Extracted entries
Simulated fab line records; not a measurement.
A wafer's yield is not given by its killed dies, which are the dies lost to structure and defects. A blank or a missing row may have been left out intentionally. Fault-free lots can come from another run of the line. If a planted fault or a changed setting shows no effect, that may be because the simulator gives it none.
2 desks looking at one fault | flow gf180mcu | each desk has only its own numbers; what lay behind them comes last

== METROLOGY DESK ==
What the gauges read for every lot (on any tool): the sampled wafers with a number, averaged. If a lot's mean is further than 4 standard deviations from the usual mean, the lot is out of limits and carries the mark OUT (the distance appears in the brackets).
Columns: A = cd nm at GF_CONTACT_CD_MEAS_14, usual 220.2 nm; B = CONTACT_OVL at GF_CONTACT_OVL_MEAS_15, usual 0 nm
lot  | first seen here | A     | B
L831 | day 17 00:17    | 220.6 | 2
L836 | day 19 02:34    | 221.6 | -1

Work item
Repeat each of the entries exactly as written.

Answer area
Simulated fab line records; not a measurement.
A wafer's yield is not given by its killed dies, which are the dies lost to structure and defects. A blank or a missing row may have been left out intentionally. Fault-free lots can come from another run of the line. If a planted fault or a changed setting shows no effect, that may be because the simulator gives it none.
2 desks looking at one fault | flow gf180mcu | each desk has only its own numbers; what lay behind them comes last

== METROLOGY DESK ==
What the gauges read for every lot (on any tool): the sampled wafers with a number, averaged. If a lot's mean is further than 4 standard deviations from the usual mean, the lot is out of limits and carries the mark OUT (the distance appears in the brackets).
Columns: A = cd nm at GF_CONTACT_CD_MEAS_14, usual 220.2 nm; B = CONTACT_OVL at GF_CONTACT_OVL_MEAS_15, usual 0 nm
lot  | first seen here | A     | B
L831 | day 17 00:17    | 220.6 | 2
L836 | day 19 02:34    | 221.6 | -1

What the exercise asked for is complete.